Please restate exactly what appears in the records below from the first line to the line where "C1: hours since the last thermocouple change" is, that line included.

-- STORED DATA follows --

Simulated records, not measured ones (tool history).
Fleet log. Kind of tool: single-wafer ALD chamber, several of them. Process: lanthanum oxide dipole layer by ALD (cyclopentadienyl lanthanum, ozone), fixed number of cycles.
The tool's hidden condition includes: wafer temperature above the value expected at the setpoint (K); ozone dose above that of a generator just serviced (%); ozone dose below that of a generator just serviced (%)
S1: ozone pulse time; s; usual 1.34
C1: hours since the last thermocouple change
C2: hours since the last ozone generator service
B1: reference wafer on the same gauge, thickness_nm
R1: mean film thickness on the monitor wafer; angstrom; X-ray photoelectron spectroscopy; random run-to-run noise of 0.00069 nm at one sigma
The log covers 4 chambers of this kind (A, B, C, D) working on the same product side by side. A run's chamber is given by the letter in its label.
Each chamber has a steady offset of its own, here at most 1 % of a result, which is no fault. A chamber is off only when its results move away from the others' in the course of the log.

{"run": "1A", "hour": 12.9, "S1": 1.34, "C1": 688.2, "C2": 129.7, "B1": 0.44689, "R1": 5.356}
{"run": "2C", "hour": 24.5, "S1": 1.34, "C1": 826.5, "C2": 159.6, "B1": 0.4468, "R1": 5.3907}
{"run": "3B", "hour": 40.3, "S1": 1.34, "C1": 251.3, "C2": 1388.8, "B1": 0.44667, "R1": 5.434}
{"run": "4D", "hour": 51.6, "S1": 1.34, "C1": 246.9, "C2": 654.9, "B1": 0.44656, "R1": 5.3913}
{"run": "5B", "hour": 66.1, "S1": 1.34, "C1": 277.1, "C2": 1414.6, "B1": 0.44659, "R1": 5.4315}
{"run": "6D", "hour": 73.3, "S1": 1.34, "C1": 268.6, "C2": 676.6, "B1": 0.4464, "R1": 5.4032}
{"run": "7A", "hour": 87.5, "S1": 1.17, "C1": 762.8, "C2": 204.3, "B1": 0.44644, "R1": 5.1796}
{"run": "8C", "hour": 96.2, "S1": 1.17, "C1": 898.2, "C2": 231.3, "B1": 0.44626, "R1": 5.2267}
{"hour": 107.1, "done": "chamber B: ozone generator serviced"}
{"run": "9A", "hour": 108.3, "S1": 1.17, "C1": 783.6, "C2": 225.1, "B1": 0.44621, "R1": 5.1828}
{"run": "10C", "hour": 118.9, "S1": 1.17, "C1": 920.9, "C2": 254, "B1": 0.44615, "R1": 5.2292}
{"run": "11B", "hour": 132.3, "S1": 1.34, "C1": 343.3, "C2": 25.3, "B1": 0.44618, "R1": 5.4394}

-- STORED DATA concluded --

WRITTEN ANSWER →
Simulated records, not measured ones (tool history).
Fleet log. Kind of tool: single-wafer ALD chamber, several of them. Process: lanthanum oxide dipole layer by ALD (cyclopentadienyl lanthanum, ozone), fixed number of cycles.
The tool's hidden condition includes: wafer temperature above the value expected at the setpoint (K); ozone dose above that of a generator just serviced (%); ozone dose below that of a generator just serviced (%)
S1: ozone pulse time; s; usual 1.34
C1: hours since the last thermocouple change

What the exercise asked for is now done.